*** Block opens ***

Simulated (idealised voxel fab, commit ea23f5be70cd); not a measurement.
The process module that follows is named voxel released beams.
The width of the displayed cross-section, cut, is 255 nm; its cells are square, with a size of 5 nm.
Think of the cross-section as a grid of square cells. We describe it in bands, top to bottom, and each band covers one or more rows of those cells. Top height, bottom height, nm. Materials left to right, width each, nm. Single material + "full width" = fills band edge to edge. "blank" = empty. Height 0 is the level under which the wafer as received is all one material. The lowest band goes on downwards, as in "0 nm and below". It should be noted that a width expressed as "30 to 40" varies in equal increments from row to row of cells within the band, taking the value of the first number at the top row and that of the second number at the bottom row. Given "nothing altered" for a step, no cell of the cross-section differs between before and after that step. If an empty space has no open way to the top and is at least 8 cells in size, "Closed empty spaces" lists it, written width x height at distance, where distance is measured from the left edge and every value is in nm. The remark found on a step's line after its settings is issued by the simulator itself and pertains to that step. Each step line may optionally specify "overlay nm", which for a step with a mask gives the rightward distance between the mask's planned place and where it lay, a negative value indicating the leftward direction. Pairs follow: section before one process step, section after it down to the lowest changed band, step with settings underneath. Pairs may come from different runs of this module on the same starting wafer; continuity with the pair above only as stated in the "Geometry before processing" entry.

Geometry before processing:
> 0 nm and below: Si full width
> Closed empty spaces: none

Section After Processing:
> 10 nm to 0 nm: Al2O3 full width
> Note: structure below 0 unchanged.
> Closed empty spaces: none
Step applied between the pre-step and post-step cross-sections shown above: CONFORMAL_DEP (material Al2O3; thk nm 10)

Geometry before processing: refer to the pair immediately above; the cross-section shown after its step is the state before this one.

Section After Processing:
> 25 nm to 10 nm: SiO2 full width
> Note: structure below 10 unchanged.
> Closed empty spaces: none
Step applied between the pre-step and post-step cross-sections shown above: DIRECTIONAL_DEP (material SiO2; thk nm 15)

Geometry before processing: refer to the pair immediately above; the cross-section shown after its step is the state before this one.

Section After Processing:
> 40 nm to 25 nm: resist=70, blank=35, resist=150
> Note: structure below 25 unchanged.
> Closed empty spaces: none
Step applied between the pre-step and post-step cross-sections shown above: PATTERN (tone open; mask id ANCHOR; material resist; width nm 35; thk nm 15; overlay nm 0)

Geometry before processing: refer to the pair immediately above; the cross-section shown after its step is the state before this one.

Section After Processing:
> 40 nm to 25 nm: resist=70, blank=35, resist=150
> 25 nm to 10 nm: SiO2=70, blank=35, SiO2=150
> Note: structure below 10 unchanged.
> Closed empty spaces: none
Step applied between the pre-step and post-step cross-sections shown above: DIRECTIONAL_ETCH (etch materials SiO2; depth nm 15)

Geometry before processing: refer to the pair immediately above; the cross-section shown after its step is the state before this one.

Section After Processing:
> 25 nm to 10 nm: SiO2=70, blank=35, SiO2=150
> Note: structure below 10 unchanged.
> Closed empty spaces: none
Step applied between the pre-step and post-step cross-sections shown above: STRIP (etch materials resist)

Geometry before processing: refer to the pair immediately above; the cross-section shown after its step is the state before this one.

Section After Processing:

*** Block closes ***

* [Action item] Exact reproduction of the lines from the top of the material through the line where "The width of" appears is required, both boundary lines included, with no other output.

* [Answer section]
Simulated (idealised voxel fab, commit ea23f5be70cd); not a measurement.
The process module that follows is named voxel released beams.
The width of the displayed cross-section, cut, is 255 nm; its cells are square, with a size of 5 nm.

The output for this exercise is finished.